-*-*-

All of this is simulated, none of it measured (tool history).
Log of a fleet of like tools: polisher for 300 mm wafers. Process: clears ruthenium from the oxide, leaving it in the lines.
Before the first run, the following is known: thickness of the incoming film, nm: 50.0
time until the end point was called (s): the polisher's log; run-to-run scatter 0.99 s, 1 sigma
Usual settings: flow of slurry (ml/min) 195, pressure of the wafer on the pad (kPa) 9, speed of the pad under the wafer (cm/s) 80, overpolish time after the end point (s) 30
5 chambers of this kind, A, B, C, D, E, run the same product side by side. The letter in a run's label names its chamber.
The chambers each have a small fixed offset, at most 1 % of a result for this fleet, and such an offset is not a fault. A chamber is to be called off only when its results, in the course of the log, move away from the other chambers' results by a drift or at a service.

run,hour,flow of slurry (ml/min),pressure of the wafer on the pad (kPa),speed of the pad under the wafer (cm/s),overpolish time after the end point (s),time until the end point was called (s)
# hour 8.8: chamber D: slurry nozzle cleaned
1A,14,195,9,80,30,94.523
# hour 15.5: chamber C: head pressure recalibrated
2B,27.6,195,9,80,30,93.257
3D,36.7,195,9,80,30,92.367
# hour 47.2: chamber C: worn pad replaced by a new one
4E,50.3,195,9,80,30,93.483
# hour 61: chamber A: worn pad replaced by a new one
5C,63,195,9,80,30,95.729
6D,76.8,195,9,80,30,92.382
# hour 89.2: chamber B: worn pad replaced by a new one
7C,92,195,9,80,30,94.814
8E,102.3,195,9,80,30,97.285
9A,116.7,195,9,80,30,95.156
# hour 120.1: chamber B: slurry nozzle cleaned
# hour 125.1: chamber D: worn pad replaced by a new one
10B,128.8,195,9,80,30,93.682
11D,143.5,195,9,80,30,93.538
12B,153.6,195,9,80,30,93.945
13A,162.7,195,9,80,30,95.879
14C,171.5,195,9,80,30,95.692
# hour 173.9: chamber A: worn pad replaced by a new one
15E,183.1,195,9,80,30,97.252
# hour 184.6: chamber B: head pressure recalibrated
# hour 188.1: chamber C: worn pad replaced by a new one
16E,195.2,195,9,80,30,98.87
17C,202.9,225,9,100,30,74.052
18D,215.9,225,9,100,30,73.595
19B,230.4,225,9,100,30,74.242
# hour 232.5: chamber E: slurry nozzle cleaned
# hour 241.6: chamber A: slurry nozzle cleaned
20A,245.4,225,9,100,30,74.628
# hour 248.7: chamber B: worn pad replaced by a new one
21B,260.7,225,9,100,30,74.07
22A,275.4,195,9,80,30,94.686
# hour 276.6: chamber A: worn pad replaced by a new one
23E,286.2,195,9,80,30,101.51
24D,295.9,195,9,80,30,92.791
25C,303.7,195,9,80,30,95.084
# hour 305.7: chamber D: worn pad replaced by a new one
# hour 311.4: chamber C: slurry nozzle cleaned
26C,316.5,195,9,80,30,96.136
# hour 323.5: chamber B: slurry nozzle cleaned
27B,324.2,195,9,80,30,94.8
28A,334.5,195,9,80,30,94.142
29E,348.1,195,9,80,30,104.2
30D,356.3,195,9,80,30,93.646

-*-*-

§ **WORK TASK**: Only those lines of the entries above that run from the line containing "28A,334.5,195,9,80,30,94.142" to the line containing "29E,348.1,195,9,80,30,104.2", both included, should be transcribed exactly.

§ **ANSWER AREA**:
28A,334.5,195,9,80,30,94.142
29E,348.1,195,9,80,30,104.2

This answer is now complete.